An exact copy of all the entries below is what this task needs.

**RECORD EXTRACTS:**
- - - - -

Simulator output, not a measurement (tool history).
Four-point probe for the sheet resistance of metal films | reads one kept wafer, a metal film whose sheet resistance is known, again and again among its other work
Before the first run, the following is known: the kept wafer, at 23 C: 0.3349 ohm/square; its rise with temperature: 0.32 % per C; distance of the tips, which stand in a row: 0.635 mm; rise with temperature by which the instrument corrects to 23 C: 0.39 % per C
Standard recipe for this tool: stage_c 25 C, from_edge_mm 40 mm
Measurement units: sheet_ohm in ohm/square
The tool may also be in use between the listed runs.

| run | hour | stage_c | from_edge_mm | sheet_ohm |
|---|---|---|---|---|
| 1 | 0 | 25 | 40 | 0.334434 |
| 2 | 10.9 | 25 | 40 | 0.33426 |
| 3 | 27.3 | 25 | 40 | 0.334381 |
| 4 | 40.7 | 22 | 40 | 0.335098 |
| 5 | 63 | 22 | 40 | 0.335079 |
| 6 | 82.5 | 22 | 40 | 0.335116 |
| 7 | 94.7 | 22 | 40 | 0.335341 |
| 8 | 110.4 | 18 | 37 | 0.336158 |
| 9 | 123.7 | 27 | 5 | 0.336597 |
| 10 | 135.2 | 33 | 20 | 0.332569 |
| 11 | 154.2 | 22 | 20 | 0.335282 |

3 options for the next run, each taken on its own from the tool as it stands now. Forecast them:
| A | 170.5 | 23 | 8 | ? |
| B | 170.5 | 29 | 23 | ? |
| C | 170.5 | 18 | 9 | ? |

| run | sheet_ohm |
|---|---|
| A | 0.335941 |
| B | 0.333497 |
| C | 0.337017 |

- - - - -

**SOLUTION:**
Simulator output, not a measurement (tool history).
Four-point probe for the sheet resistance of metal films | reads one kept wafer, a metal film whose sheet resistance is known, again and again among its other work
Before the first run, the following is known: the kept wafer, at 23 C: 0.3349 ohm/square; its rise with temperature: 0.32 % per C; distance of the tips, which stand in a row: 0.635 mm; rise with temperature by which the instrument corrects to 23 C: 0.39 % per C
Standard recipe for this tool: stage_c 25 C, from_edge_mm 40 mm
Measurement units: sheet_ohm in ohm/square
The tool may also be in use between the listed runs.

| run | hour | stage_c | from_edge_mm | sheet_ohm |
|---|---|---|---|---|
| 1 | 0 | 25 | 40 | 0.334434 |
| 2 | 10.9 | 25 | 40 | 0.33426 |
| 3 | 27.3 | 25 | 40 | 0.334381 |
| 4 | 40.7 | 22 | 40 | 0.335098 |
| 5 | 63 | 22 | 40 | 0.335079 |
| 6 | 82.5 | 22 | 40 | 0.335116 |
| 7 | 94.7 | 22 | 40 | 0.335341 |
| 8 | 110.4 | 18 | 37 | 0.336158 |
| 9 | 123.7 | 27 | 5 | 0.336597 |
| 10 | 135.2 | 33 | 20 | 0.332569 |
| 11 | 154.2 | 22 | 20 | 0.335282 |

3 options for the next run, each taken on its own from the tool as it stands now. Forecast them:
| A | 170.5 | 23 | 8 | ? |
| B | 170.5 | 29 | 23 | ? |
| C | 170.5 | 18 | 9 | ? |

| run | sheet_ohm |
|---|---|
| A | 0.335941 |
| B | 0.333497 |
| C | 0.337017 |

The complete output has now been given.